[Provided records]
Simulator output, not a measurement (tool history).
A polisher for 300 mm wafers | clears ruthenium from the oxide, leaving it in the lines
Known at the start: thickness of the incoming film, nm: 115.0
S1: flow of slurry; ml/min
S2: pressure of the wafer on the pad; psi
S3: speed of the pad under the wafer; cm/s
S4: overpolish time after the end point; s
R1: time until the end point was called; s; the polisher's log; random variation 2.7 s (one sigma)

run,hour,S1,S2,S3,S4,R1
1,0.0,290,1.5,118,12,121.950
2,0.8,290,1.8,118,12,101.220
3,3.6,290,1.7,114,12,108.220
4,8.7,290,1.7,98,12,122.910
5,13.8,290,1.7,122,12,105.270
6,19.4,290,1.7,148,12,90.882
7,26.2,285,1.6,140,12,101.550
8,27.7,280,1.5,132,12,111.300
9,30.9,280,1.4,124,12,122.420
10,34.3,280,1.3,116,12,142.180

[Assigned task] Please give back, exactly as it stands above, the stretch from the line with "7,26.2,285,1.6,140,12,101.550" through the line with "9,30.9,280,1.4,124,12,122.420", and no line outside it.

[Task answer]
7,26.2,285,1.6,140,12,101.550
8,27.7,280,1.5,132,12,111.300
9,30.9,280,1.4,124,12,122.420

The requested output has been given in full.